◆ **Task item**: Give the listing below again in full, exactly as written.

◆ **Records provided**:
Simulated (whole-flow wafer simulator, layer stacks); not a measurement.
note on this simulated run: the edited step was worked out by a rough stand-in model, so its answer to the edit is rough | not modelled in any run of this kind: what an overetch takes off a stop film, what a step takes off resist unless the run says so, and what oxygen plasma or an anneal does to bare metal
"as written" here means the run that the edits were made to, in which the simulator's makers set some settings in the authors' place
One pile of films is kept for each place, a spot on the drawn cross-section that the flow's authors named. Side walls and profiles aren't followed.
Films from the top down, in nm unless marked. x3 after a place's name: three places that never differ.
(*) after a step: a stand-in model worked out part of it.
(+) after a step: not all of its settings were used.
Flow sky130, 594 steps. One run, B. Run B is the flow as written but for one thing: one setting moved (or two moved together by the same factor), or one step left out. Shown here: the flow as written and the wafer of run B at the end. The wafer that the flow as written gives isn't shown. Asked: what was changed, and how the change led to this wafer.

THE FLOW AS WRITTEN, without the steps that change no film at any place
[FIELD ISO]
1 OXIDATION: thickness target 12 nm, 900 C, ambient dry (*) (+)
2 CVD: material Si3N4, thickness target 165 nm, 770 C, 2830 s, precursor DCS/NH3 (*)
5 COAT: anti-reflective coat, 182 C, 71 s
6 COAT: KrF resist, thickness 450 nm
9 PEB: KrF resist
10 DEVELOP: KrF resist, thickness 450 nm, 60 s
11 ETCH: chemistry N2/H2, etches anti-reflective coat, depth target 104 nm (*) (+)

◆ **Task response**:
Simulated (whole-flow wafer simulator, layer stacks); not a measurement.
note on this simulated run: the edited step was worked out by a rough stand-in model, so its answer to the edit is rough | not modelled in any run of this kind: what an overetch takes off a stop film, what a step takes off resist unless the run says so, and what oxygen plasma or an anneal does to bare metal
"as written" here means the run that the edits were made to, in which the simulator's makers set some settings in the authors' place
One pile of films is kept for each place, a spot on the drawn cross-section that the flow's authors named. Side walls and profiles aren't followed.
Films from the top down, in nm unless marked. x3 after a place's name: three places that never differ.
(*) after a step: a stand-in model worked out part of it.
(+) after a step: not all of its settings were used.
Flow sky130, 594 steps. One run, B. Run B is the flow as written but for one thing: one setting moved (or two moved together by the same factor), or one step left out. Shown here: the flow as written and the wafer of run B at the end. The wafer that the flow as written gives isn't shown. Asked: what was changed, and how the change led to this wafer.

THE FLOW AS WRITTEN, without the steps that change no film at any place
[FIELD ISO]
1 OXIDATION: thickness target 12 nm, 900 C, ambient dry (*) (+)
2 CVD: material Si3N4, thickness target 165 nm, 770 C, 2830 s, precursor DCS/NH3 (*)
5 COAT: anti-reflective coat, 182 C, 71 s
6 COAT: KrF resist, thickness 450 nm
9 PEB: KrF resist
10 DEVELOP: KrF resist, thickness 450 nm, 60 s
11 ETCH: chemistry N2/H2, etches anti-reflective coat, depth target 104 nm (*) (+)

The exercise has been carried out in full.